*Action item*:
Your task is to copy the stretch of lines in the records below that begins with the line containing "60 | PEB | 130 C, 90 s" and ends with the line containing "65 | CLEAN | chemistry SPM, 120 C, 600 s", exactly as written, with nothing added.

[Entries shown Boundary: Start]
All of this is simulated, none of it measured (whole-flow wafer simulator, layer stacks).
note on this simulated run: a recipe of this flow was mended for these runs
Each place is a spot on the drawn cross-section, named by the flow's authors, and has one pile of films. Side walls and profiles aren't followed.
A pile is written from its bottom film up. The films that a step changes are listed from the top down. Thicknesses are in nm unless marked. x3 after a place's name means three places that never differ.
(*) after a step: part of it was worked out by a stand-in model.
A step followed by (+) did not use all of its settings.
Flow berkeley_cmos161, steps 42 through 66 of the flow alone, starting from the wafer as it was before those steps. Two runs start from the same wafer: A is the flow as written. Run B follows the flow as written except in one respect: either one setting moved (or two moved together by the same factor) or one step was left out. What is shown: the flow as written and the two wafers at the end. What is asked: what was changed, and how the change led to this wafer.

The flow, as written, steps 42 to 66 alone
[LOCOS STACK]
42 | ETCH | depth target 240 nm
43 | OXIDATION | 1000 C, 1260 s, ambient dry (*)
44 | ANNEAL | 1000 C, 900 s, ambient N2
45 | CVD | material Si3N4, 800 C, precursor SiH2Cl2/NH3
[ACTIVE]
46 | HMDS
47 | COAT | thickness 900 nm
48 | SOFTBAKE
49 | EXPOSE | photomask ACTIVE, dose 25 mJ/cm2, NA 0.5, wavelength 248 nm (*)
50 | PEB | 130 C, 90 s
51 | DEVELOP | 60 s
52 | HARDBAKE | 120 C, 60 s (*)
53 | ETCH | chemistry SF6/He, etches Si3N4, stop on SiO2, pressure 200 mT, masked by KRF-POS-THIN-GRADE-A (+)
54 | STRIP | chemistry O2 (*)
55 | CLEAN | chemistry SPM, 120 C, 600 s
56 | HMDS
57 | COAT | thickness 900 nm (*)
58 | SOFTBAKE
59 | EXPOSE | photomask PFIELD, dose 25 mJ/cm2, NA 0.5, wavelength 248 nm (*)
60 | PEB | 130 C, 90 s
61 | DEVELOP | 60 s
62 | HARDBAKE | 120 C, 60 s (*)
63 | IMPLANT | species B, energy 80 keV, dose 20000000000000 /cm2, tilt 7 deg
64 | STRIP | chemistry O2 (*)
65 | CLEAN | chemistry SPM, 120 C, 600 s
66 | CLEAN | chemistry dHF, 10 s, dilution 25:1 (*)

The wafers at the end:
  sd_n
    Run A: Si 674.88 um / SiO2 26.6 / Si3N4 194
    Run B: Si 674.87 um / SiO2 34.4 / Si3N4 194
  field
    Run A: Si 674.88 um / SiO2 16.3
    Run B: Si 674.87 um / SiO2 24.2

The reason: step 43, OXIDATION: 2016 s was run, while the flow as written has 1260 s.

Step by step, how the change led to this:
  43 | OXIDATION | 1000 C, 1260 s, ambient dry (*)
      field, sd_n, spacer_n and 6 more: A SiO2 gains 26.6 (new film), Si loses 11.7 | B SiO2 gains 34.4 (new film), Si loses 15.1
[Entries shown Boundary: End]

*Task solution*:
60 | PEB | 130 C, 90 s
61 | DEVELOP | 60 s
62 | HARDBAKE | 120 C, 60 s (*)
63 | IMPLANT | species B, energy 80 keV, dose 20000000000000 /cm2, tilt 7 deg
64 | STRIP | chemistry O2 (*)
65 | CLEAN | chemistry SPM, 120 C, 600 s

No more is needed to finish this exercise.